■ **Provided material**:

⟨

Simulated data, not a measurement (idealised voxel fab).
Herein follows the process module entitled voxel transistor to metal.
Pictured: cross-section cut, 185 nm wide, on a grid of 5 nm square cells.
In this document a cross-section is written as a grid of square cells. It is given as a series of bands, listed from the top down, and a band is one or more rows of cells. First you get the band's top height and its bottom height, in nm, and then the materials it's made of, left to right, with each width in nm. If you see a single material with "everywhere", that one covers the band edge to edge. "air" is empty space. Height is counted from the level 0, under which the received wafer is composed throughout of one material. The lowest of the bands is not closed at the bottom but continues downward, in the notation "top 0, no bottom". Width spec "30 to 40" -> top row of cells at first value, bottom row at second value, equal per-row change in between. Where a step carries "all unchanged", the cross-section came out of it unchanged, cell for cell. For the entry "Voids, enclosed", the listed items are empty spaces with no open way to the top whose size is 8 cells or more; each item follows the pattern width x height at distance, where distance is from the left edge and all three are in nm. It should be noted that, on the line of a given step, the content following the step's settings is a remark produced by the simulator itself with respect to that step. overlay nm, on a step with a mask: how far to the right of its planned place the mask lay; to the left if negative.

⟩

■ **Task item**: Only those lines of the entries above that run from the line containing "Herein follows the" to the line containing "Pictured: cross-section cut, 185", both included, should be transcribed exactly.

■ **Problem solution**:
Herein follows the process module entitled voxel transistor to metal.
Pictured: cross-section cut, 185 nm wide, on a grid of 5 nm square cells.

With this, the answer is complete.